**Work request:** Please give back only the lines below from the one containing "step 1: RECEIVE | material Si" to the one containing "step 8: DIRECTIONAL_ETCH", each repeated word for word, both ends included.

═════ Available data ═════

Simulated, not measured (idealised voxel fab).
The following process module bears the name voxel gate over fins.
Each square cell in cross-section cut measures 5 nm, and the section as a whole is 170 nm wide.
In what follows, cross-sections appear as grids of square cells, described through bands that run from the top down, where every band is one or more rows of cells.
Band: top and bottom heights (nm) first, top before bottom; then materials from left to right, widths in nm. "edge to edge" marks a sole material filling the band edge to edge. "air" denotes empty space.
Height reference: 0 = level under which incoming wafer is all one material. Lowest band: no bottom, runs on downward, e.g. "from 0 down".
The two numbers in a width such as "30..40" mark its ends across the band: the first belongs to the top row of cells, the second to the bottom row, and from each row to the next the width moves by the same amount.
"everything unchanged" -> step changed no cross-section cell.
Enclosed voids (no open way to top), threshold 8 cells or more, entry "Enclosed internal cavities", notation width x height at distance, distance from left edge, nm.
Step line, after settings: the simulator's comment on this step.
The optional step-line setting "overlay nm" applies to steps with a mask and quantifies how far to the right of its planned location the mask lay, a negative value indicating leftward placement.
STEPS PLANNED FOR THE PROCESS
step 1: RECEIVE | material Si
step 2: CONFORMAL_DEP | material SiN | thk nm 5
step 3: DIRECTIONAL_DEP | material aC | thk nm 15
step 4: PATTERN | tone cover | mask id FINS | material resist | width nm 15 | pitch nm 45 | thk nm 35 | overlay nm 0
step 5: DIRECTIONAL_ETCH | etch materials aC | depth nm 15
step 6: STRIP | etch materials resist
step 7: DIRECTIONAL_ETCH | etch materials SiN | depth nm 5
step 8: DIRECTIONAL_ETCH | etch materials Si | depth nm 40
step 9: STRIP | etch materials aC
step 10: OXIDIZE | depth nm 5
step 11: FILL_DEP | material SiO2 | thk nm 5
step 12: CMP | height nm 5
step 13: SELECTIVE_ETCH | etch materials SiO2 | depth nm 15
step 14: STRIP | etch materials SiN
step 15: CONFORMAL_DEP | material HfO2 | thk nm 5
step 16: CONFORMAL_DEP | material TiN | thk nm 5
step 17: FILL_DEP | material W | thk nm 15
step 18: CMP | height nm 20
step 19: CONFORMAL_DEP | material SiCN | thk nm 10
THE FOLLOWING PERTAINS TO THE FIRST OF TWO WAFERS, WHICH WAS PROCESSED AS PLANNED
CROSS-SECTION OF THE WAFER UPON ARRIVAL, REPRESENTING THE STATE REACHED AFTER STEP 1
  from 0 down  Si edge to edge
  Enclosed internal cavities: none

═════

**Answer section:**
step 1: RECEIVE | material Si
step 2: CONFORMAL_DEP | material SiN | thk nm 5
step 3: DIRECTIONAL_DEP | material aC | thk nm 15
step 4: PATTERN | tone cover | mask id FINS | material resist | width nm 15 | pitch nm 45 | thk nm 35 | overlay nm 0
step 5: DIRECTIONAL_ETCH | etch materials aC | depth nm 15
step 6: STRIP | etch materials resist
step 7: DIRECTIONAL_ETCH | etch materials SiN | depth nm 5
step 8: DIRECTIONAL_ETCH | etch materials Si | depth nm 40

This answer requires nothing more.